REQUIREMENT: Beneath this task are records; print exactly the stretch of them from the line with "R3: thickness taken" through the line with "Units: liquid_c in", both ends included.

*** Opening of DATA ***
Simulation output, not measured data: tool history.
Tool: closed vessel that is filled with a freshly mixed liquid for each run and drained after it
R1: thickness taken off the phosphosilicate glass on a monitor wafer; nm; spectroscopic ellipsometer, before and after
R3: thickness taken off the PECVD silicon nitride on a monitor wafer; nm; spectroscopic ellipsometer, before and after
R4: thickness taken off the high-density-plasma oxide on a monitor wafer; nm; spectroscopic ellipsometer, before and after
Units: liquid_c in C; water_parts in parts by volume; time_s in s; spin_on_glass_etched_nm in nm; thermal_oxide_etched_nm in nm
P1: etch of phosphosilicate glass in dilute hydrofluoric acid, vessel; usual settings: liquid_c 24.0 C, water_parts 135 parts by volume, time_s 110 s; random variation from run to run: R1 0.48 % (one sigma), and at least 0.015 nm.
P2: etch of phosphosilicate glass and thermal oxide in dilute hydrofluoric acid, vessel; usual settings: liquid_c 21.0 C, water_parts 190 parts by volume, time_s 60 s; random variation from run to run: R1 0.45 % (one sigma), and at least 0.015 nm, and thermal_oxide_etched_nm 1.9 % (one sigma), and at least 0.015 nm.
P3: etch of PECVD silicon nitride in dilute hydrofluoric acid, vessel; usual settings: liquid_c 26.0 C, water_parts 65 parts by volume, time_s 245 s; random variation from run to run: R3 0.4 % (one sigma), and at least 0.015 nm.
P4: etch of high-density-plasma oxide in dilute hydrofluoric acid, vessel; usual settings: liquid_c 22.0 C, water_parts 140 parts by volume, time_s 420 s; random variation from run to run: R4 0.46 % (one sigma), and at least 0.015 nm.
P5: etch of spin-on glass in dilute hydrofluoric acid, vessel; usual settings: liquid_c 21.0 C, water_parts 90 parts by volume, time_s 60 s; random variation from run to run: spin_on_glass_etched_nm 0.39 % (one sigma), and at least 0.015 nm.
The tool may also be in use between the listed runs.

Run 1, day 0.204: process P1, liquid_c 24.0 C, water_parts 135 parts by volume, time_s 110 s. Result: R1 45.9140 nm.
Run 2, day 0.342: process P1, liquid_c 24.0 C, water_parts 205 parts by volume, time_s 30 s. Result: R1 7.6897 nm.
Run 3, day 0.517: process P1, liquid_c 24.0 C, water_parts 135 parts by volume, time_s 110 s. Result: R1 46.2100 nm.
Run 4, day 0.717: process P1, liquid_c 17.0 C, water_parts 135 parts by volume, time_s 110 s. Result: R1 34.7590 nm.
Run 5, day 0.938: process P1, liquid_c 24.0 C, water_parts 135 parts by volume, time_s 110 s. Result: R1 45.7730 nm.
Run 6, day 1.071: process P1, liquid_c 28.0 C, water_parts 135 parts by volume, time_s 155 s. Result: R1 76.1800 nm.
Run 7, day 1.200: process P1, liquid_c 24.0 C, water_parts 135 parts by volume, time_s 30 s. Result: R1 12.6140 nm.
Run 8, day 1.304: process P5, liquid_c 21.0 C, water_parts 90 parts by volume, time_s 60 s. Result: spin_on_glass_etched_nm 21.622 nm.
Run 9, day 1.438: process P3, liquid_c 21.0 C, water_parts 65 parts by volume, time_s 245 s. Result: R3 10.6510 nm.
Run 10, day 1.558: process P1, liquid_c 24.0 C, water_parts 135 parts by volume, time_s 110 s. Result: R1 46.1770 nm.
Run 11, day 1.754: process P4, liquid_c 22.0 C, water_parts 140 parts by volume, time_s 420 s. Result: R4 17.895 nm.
*** Close of DATA ***

YOUR SOLUTION:
R3: thickness taken off the PECVD silicon nitride on a monitor wafer; nm; spectroscopic ellipsometer, before and after
R4: thickness taken off the high-density-plasma oxide on a monitor wafer; nm; spectroscopic ellipsometer, before and after
Units: liquid_c in C; water_parts in parts by volume; time_s in s; spin_on_glass_etched_nm in nm; thermal_oxide_etched_nm in nm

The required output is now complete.